▶ [ACTION ITEM]: Print out the records that follow, exactly and completely.

▶ [DATA PROVIDED]:
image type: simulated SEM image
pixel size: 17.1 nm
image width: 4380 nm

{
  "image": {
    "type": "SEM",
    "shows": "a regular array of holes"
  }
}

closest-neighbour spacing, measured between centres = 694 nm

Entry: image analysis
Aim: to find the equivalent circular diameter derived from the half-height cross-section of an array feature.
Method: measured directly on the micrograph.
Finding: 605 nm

▶ [TASK SOLUTION]:
image type: simulated SEM image
pixel size: 17.1 nm
image width: 4380 nm

{
  "image": {
    "type": "SEM",
    "shows": "a regular array of holes"
  }
}

closest-neighbour spacing, measured between centres = 694 nm

Entry: image analysis
Aim: to find the equivalent circular diameter derived from the half-height cross-section of an array feature.
Method: measured directly on the micrograph.
Finding: 605 nm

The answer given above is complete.